- _Activity_
Exact transcription of the records is required.

□ □ □

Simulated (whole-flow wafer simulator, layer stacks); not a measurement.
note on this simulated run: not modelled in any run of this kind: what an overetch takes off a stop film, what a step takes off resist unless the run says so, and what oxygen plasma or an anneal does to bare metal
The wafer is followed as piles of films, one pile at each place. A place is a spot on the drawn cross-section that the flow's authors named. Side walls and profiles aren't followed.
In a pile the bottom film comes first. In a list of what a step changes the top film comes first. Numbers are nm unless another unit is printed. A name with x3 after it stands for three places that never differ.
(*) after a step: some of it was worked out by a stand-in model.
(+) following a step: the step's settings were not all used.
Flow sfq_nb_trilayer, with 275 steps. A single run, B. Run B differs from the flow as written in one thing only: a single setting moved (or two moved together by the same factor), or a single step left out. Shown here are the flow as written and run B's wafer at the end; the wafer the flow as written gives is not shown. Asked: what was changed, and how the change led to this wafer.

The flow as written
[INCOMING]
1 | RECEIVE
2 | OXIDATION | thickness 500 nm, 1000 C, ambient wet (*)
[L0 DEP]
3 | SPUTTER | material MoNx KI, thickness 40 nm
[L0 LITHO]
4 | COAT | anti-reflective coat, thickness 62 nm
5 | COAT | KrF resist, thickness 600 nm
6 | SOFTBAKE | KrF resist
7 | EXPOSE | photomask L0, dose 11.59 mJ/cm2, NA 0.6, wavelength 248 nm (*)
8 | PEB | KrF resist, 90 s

□ □ □

- _Exercise result_
Simulated (whole-flow wafer simulator, layer stacks); not a measurement.
note on this simulated run: not modelled in any run of this kind: what an overetch takes off a stop film, what a step takes off resist unless the run says so, and what oxygen plasma or an anneal does to bare metal
The wafer is followed as piles of films, one pile at each place. A place is a spot on the drawn cross-section that the flow's authors named. Side walls and profiles aren't followed.
In a pile the bottom film comes first. In a list of what a step changes the top film comes first. Numbers are nm unless another unit is printed. A name with x3 after it stands for three places that never differ.
(*) after a step: some of it was worked out by a stand-in model.
(+) following a step: the step's settings were not all used.
Flow sfq_nb_trilayer, with 275 steps. A single run, B. Run B differs from the flow as written in one thing only: a single setting moved (or two moved together by the same factor), or a single step left out. Shown here are the flow as written and run B's wafer at the end; the wafer the flow as written gives is not shown. Asked: what was changed, and how the change led to this wafer.

The flow as written
[INCOMING]
1 | RECEIVE
2 | OXIDATION | thickness 500 nm, 1000 C, ambient wet (*)
[L0 DEP]
3 | SPUTTER | material MoNx KI, thickness 40 nm
[L0 LITHO]
4 | COAT | anti-reflective coat, thickness 62 nm
5 | COAT | KrF resist, thickness 600 nm
6 | SOFTBAKE | KrF resist
7 | EXPOSE | photomask L0, dose 11.59 mJ/cm2, NA 0.6, wavelength 248 nm (*)
8 | PEB | KrF resist, 90 s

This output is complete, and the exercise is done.